Action item:
I need the lines below from the one with "measured: day 2 12:51" down to the one with "measured: day 4 14:49" reproduced exactly, both ends included, and nothing else.

──────── Provided records
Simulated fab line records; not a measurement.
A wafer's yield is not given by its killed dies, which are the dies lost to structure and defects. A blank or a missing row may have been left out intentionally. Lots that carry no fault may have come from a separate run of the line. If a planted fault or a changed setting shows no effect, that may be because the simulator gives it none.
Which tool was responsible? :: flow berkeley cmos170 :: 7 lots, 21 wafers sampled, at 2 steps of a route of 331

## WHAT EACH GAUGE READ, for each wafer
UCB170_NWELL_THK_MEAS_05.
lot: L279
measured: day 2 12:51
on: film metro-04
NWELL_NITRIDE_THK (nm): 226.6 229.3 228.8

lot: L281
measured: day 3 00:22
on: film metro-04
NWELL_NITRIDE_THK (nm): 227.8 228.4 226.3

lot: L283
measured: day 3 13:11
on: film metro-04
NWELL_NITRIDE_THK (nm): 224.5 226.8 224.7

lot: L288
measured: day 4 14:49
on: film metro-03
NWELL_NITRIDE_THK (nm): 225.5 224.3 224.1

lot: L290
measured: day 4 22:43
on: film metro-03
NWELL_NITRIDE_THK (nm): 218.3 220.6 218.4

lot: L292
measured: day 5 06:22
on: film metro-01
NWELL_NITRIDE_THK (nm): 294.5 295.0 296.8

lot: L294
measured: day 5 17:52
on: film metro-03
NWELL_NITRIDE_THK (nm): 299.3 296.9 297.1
────────────────

Problem solution:
measured: day 2 12:51
on: film metro-04
NWELL_NITRIDE_THK (nm): 226.6 229.3 228.8

lot: L281
measured: day 3 00:22
on: film metro-04
NWELL_NITRIDE_THK (nm): 227.8 228.4 226.3

lot: L283
measured: day 3 13:11
on: film metro-04
NWELL_NITRIDE_THK (nm): 224.5 226.8 224.7

lot: L288
measured: day 4 14:49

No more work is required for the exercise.